- [Requirement] The answer must consist only of the lines from the line with "The process module" to the line with "Shown is cross-section", both included, exactly as they stand below.

▼

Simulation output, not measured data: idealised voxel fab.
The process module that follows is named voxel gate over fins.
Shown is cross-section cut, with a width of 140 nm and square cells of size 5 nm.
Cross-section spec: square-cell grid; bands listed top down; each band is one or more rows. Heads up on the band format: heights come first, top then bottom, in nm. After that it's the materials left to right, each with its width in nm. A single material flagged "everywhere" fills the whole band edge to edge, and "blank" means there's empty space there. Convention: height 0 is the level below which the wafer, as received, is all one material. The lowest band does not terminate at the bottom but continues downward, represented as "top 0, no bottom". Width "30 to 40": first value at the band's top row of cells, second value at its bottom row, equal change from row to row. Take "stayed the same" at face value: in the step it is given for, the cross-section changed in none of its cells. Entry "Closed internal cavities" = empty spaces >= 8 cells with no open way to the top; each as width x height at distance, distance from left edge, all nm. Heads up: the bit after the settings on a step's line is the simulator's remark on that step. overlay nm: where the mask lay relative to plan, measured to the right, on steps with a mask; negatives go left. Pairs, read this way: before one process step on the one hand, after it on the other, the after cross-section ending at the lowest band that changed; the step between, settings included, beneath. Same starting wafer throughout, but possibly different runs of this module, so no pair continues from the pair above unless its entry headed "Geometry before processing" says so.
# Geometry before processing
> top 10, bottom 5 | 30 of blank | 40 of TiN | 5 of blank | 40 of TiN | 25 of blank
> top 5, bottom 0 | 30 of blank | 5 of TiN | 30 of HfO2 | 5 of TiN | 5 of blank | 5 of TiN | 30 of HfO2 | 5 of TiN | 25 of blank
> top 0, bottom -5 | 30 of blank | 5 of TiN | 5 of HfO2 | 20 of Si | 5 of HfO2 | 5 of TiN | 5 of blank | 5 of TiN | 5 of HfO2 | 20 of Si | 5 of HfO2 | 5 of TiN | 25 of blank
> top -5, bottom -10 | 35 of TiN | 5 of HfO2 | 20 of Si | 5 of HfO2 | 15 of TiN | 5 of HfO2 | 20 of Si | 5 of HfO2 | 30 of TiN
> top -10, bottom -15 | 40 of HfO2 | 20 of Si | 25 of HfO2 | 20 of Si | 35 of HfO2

▲

- [Exercise answer]
The process module that follows is named voxel gate over fins.
Shown is cross-section cut, with a width of 140 nm and square cells of size 5 nm.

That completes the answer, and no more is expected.